--- Exercise ---
With no line omitted, restate the records below exactly as they appear.

--- Dataset entries ---
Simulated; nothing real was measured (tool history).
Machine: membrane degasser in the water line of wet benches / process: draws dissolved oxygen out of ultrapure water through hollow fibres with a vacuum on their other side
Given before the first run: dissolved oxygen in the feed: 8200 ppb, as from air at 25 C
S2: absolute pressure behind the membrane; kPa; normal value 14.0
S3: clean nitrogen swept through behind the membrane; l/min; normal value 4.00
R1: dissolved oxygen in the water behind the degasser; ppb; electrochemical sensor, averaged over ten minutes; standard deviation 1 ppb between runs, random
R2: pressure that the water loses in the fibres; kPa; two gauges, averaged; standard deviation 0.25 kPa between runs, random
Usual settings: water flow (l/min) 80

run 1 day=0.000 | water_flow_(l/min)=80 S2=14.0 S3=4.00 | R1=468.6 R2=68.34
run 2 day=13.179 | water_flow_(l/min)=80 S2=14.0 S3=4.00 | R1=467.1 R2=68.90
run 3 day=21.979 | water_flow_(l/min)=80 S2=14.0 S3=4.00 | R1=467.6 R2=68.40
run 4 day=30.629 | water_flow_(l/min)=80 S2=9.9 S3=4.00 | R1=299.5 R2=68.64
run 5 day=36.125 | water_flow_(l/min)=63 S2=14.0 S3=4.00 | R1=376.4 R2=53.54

--- Exercise answer ---
Simulated; nothing real was measured (tool history).
Machine: membrane degasser in the water line of wet benches / process: draws dissolved oxygen out of ultrapure water through hollow fibres with a vacuum on their other side
Given before the first run: dissolved oxygen in the feed: 8200 ppb, as from air at 25 C
S2: absolute pressure behind the membrane; kPa; normal value 14.0
S3: clean nitrogen swept through behind the membrane; l/min; normal value 4.00
R1: dissolved oxygen in the water behind the degasser; ppb; electrochemical sensor, averaged over ten minutes; standard deviation 1 ppb between runs, random
R2: pressure that the water loses in the fibres; kPa; two gauges, averaged; standard deviation 0.25 kPa between runs, random
Usual settings: water flow (l/min) 80

run 1 day=0.000 | water_flow_(l/min)=80 S2=14.0 S3=4.00 | R1=468.6 R2=68.34
run 2 day=13.179 | water_flow_(l/min)=80 S2=14.0 S3=4.00 | R1=467.1 R2=68.90
run 3 day=21.979 | water_flow_(l/min)=80 S2=14.0 S3=4.00 | R1=467.6 R2=68.40
run 4 day=30.629 | water_flow_(l/min)=80 S2=9.9 S3=4.00 | R1=299.5 R2=68.64
run 5 day=36.125 | water_flow_(l/min)=63 S2=14.0 S3=4.00 | R1=376.4 R2=53.54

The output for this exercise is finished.